● ● ● ●

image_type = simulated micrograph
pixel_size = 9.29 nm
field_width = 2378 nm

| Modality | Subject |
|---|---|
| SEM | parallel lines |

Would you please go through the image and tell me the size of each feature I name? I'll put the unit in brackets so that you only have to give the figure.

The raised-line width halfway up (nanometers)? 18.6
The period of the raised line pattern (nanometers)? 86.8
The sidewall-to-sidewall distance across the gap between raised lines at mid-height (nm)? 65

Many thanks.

● ● ● ●

§ **Assigned task**
Using the material above, quote the first line and each line after it, stopping at and including the line that holds "The sidewall-to-sidewall distance".

§ **Written solution**
image_type = simulated micrograph
pixel_size = 9.29 nm
field_width = 2378 nm

| Modality | Subject |
|---|---|
| SEM | parallel lines |

Would you please go through the image and tell me the size of each feature I name? I'll put the unit in brackets so that you only have to give the figure.

The raised-line width halfway up (nanometers)? 18.6
The period of the raised line pattern (nanometers)? 86.8
The sidewall-to-sidewall distance across the gap between raised lines at mid-height (nm)? 65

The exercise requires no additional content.